Work instruction
Print the listing in full, keeping every line exactly as it is.

==*==

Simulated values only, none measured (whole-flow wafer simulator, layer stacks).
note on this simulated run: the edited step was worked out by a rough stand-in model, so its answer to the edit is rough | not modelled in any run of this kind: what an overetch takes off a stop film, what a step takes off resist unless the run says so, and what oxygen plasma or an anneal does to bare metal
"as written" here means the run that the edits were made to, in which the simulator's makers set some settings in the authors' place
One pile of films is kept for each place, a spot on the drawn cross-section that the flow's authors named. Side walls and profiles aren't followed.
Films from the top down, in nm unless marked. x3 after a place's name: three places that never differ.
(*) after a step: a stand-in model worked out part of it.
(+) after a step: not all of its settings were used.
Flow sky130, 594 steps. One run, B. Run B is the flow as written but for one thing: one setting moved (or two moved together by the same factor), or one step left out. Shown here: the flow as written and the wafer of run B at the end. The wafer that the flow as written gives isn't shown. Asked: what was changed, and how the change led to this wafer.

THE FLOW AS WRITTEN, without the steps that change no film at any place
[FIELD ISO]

==*==

Written solution
Simulated values only, none measured (whole-flow wafer simulator, layer stacks).
note on this simulated run: the edited step was worked out by a rough stand-in model, so its answer to the edit is rough | not modelled in any run of this kind: what an overetch takes off a stop film, what a step takes off resist unless the run says so, and what oxygen plasma or an anneal does to bare metal
"as written" here means the run that the edits were made to, in which the simulator's makers set some settings in the authors' place
One pile of films is kept for each place, a spot on the drawn cross-section that the flow's authors named. Side walls and profiles aren't followed.
Films from the top down, in nm unless marked. x3 after a place's name: three places that never differ.
(*) after a step: a stand-in model worked out part of it.
(+) after a step: not all of its settings were used.
Flow sky130, 594 steps. One run, B. Run B is the flow as written but for one thing: one setting moved (or two moved together by the same factor), or one step left out. Shown here: the flow as written and the wafer of run B at the end. The wafer that the flow as written gives isn't shown. Asked: what was changed, and how the change led to this wafer.

THE FLOW AS WRITTEN, without the steps that change no film at any place
[FIELD ISO]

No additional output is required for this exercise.